● ACTION ITEM:
Please retype the listing below exactly, from its opening line through the line where "after a step's" appears.

[Opening DATASET EXCERPTS section]

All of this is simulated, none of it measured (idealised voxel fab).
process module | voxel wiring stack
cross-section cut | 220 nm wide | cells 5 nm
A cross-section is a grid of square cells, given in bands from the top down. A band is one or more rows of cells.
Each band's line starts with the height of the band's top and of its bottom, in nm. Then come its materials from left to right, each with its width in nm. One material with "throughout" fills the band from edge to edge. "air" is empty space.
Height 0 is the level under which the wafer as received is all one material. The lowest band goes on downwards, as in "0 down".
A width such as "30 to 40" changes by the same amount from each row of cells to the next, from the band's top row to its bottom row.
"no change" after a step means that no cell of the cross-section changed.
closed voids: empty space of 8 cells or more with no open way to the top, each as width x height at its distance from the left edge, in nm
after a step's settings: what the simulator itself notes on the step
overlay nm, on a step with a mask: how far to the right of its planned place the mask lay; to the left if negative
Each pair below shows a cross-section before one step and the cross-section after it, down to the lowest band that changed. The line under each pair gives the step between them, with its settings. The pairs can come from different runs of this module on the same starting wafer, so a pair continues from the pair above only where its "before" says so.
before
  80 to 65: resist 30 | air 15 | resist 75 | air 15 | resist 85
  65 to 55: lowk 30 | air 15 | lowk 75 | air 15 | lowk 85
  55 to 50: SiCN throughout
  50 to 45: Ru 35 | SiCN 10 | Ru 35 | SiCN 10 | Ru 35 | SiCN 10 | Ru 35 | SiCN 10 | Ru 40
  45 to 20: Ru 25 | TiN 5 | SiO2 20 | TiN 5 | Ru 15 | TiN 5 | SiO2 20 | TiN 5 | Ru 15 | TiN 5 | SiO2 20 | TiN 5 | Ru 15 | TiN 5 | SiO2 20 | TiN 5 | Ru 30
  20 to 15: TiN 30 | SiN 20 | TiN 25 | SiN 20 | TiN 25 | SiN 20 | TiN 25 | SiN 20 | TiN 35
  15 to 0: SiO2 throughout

[Closing DATASET EXCERPTS section]

● TASK OUTPUT:
All of this is simulated, none of it measured (idealised voxel fab).
process module | voxel wiring stack
cross-section cut | 220 nm wide | cells 5 nm
A cross-section is a grid of square cells, given in bands from the top down. A band is one or more rows of cells.
Each band's line starts with the height of the band's top and of its bottom, in nm. Then come its materials from left to right, each with its width in nm. One material with "throughout" fills the band from edge to edge. "air" is empty space.
Height 0 is the level under which the wafer as received is all one material. The lowest band goes on downwards, as in "0 down".
A width such as "30 to 40" changes by the same amount from each row of cells to the next, from the band's top row to its bottom row.
"no change" after a step means that no cell of the cross-section changed.
closed voids: empty space of 8 cells or more with no open way to the top, each as width x height at its distance from the left edge, in nm
after a step's settings: what the simulator itself notes on the step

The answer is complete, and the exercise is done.